==========

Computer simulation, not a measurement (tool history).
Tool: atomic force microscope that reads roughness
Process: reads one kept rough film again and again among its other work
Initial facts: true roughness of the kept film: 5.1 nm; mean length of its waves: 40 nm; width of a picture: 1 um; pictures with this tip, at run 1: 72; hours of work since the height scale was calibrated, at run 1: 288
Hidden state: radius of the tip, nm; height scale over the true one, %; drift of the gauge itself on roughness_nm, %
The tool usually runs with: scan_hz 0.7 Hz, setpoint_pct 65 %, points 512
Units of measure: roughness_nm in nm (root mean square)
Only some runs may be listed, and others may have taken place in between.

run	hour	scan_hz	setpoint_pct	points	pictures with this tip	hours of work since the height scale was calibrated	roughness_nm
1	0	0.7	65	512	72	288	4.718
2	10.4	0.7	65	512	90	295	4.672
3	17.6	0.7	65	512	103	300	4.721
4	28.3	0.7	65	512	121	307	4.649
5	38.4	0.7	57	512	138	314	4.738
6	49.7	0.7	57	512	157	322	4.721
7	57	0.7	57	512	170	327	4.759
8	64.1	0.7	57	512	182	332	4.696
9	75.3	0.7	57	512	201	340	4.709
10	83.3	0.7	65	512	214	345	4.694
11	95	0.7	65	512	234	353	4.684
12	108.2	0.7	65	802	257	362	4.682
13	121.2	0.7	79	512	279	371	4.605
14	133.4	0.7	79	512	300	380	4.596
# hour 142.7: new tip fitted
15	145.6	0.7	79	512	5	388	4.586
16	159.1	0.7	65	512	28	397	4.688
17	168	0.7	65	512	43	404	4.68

==========

• _Activity_: Copy the data once more. Leave nothing out.

• _Response_:
Computer simulation, not a measurement (tool history).
Tool: atomic force microscope that reads roughness
Process: reads one kept rough film again and again among its other work
Initial facts: true roughness of the kept film: 5.1 nm; mean length of its waves: 40 nm; width of a picture: 1 um; pictures with this tip, at run 1: 72; hours of work since the height scale was calibrated, at run 1: 288
Hidden state: radius of the tip, nm; height scale over the true one, %; drift of the gauge itself on roughness_nm, %
The tool usually runs with: scan_hz 0.7 Hz, setpoint_pct 65 %, points 512
Units of measure: roughness_nm in nm (root mean square)
Only some runs may be listed, and others may have taken place in between.

run	hour	scan_hz	setpoint_pct	points	pictures with this tip	hours of work since the height scale was calibrated	roughness_nm
1	0	0.7	65	512	72	288	4.718
2	10.4	0.7	65	512	90	295	4.672
3	17.6	0.7	65	512	103	300	4.721
4	28.3	0.7	65	512	121	307	4.649
5	38.4	0.7	57	512	138	314	4.738
6	49.7	0.7	57	512	157	322	4.721
7	57	0.7	57	512	170	327	4.759
8	64.1	0.7	57	512	182	332	4.696
9	75.3	0.7	57	512	201	340	4.709
10	83.3	0.7	65	512	214	345	4.694
11	95	0.7	65	512	234	353	4.684
12	108.2	0.7	65	802	257	362	4.682
13	121.2	0.7	79	512	279	371	4.605
14	133.4	0.7	79	512	300	380	4.596
# hour 142.7: new tip fitted
15	145.6	0.7	79	512	5	388	4.586
16	159.1	0.7	65	512	28	397	4.688
17	168	0.7	65	512	43	404	4.68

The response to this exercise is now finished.